■ **SOURCE MATERIAL**
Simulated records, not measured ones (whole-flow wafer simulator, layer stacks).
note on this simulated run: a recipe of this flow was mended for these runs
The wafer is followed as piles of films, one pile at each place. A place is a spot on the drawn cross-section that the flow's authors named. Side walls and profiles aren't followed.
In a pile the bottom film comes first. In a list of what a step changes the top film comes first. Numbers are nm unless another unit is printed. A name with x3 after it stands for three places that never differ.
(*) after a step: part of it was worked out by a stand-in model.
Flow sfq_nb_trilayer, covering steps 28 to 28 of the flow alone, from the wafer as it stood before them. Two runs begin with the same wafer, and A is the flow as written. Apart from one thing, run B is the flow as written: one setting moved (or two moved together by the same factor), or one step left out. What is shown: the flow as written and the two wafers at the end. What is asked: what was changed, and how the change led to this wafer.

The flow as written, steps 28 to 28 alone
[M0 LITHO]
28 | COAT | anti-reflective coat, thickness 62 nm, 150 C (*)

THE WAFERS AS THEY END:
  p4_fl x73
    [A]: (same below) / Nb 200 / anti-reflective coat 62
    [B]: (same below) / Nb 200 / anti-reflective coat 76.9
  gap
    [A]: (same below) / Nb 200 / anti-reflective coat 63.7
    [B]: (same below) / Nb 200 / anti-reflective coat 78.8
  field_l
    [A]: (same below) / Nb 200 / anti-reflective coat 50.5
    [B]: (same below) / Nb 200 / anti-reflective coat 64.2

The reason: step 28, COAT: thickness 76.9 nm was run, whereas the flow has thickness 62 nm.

■ **BRIEF**
Copy out the records once more. Match them exactly.

■ **ANSWER SPACE**
Simulated records, not measured ones (whole-flow wafer simulator, layer stacks).
note on this simulated run: a recipe of this flow was mended for these runs
The wafer is followed as piles of films, one pile at each place. A place is a spot on the drawn cross-section that the flow's authors named. Side walls and profiles aren't followed.
In a pile the bottom film comes first. In a list of what a step changes the top film comes first. Numbers are nm unless another unit is printed. A name with x3 after it stands for three places that never differ.
(*) after a step: part of it was worked out by a stand-in model.
Flow sfq_nb_trilayer, covering steps 28 to 28 of the flow alone, from the wafer as it stood before them. Two runs begin with the same wafer, and A is the flow as written. Apart from one thing, run B is the flow as written: one setting moved (or two moved together by the same factor), or one step left out. What is shown: the flow as written and the two wafers at the end. What is asked: what was changed, and how the change led to this wafer.

The flow as written, steps 28 to 28 alone
[M0 LITHO]
28 | COAT | anti-reflective coat, thickness 62 nm, 150 C (*)

THE WAFERS AS THEY END:
  p4_fl x73
    [A]: (same below) / Nb 200 / anti-reflective coat 62
    [B]: (same below) / Nb 200 / anti-reflective coat 76.9
  gap
    [A]: (same below) / Nb 200 / anti-reflective coat 63.7
    [B]: (same below) / Nb 200 / anti-reflective coat 78.8
  field_l
    [A]: (same below) / Nb 200 / anti-reflective coat 50.5
    [B]: (same below) / Nb 200 / anti-reflective coat 64.2

The reason: step 28, COAT: thickness 76.9 nm was run, whereas the flow has thickness 62 nm.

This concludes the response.